Work instruction: Down to the final line, print the records again exactly.

Record set:
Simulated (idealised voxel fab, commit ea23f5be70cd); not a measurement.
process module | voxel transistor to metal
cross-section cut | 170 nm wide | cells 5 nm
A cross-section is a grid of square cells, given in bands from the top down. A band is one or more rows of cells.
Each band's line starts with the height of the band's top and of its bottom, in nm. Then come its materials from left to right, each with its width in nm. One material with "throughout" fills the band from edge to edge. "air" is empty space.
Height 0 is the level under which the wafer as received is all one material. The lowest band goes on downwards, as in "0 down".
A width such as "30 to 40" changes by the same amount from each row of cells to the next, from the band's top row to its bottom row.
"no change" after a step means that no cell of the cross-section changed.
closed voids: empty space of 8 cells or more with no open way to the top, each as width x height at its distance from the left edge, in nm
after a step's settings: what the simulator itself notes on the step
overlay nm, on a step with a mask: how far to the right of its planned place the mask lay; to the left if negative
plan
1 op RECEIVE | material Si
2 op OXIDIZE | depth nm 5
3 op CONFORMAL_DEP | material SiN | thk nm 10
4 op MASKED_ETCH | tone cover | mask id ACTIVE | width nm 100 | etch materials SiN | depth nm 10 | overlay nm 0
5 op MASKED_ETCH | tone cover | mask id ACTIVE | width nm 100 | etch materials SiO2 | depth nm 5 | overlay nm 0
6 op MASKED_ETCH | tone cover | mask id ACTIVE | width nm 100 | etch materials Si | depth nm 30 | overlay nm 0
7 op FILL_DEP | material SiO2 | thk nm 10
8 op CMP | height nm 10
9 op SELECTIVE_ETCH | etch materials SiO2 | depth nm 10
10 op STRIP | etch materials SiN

Your response:
Simulated (idealised voxel fab, commit ea23f5be70cd); not a measurement.
process module | voxel transistor to metal
cross-section cut | 170 nm wide | cells 5 nm
A cross-section is a grid of square cells, given in bands from the top down. A band is one or more rows of cells.
Each band's line starts with the height of the band's top and of its bottom, in nm. Then come its materials from left to right, each with its width in nm. One material with "throughout" fills the band from edge to edge. "air" is empty space.
Height 0 is the level under which the wafer as received is all one material. The lowest band goes on downwards, as in "0 down".
A width such as "30 to 40" changes by the same amount from each row of cells to the next, from the band's top row to its bottom row.
"no change" after a step means that no cell of the cross-section changed.
closed voids: empty space of 8 cells or more with no open way to the top, each as width x height at its distance from the left edge, in nm
after a step's settings: what the simulator itself notes on the step
overlay nm, on a step with a mask: how far to the right of its planned place the mask lay; to the left if negative
plan
1 op RECEIVE | material Si
2 op OXIDIZE | depth nm 5
3 op CONFORMAL_DEP | material SiN | thk nm 10
4 op MASKED_ETCH | tone cover | mask id ACTIVE | width nm 100 | etch materials SiN | depth nm 10 | overlay nm 0
5 op MASKED_ETCH | tone cover | mask id ACTIVE | width nm 100 | etch materials SiO2 | depth nm 5 | overlay nm 0
6 op MASKED_ETCH | tone cover | mask id ACTIVE | width nm 100 | etch materials Si | depth nm 30 | overlay nm 0
7 op FILL_DEP | material SiO2 | thk nm 10
8 op CMP | height nm 10
9 op SELECTIVE_ETCH | etch materials SiO2 | depth nm 10
10 op STRIP | etch materials SiN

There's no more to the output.